(Beginning of Data)
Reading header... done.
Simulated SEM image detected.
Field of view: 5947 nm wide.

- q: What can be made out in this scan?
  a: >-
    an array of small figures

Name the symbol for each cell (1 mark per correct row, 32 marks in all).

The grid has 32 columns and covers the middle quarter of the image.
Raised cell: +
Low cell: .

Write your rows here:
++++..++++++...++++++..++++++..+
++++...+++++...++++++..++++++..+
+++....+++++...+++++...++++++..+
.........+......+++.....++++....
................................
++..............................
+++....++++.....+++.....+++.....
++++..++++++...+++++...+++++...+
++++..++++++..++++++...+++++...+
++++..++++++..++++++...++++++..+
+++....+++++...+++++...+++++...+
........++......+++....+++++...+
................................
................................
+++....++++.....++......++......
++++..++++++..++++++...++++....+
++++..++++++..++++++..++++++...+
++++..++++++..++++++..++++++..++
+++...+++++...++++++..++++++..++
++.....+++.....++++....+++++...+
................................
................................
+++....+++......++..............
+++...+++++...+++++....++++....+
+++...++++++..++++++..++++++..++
(End of Data)

**Work task:** Set down each line exactly as it appears, starting at the top of the data and ending at the line containing "Low cell: .", and include no other lines.

**Response box:**
Reading header... done.
Simulated SEM image detected.
Field of view: 5947 nm wide.

- q: What can be made out in this scan?
  a: >-
    an array of small figures

Name the symbol for each cell (1 mark per correct row, 32 marks in all).

The grid has 32 columns and covers the middle quarter of the image.
Raised cell: +
Low cell: .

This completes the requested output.